Reproduce the entire listing below verbatim.

== DATASET ENTRIES ==
= = = =
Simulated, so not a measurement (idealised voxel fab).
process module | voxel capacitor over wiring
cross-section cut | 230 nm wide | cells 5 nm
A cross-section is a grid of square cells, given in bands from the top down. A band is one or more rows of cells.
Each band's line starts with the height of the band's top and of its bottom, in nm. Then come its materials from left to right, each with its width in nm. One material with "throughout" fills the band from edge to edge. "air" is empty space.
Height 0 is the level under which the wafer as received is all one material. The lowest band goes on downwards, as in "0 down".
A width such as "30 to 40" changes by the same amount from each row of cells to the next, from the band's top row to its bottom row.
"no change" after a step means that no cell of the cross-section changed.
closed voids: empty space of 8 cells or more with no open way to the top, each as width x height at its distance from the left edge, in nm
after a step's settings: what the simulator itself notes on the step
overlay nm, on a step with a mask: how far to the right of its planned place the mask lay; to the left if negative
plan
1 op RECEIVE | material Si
= = = =

== EXERCISE RESULT ==
Simulated, so not a measurement (idealised voxel fab).
process module | voxel capacitor over wiring
cross-section cut | 230 nm wide | cells 5 nm
A cross-section is a grid of square cells, given in bands from the top down. A band is one or more rows of cells.
Each band's line starts with the height of the band's top and of its bottom, in nm. Then come its materials from left to right, each with its width in nm. One material with "throughout" fills the band from edge to edge. "air" is empty space.
Height 0 is the level under which the wafer as received is all one material. The lowest band goes on downwards, as in "0 down".
A width such as "30 to 40" changes by the same amount from each row of cells to the next, from the band's top row to its bottom row.
"no change" after a step means that no cell of the cross-section changed.
closed voids: empty space of 8 cells or more with no open way to the top, each as width x height at its distance from the left edge, in nm
after a step's settings: what the simulator itself notes on the step
overlay nm, on a step with a mask: how far to the right of its planned place the mask lay; to the left if negative
plan
1 op RECEIVE | material Si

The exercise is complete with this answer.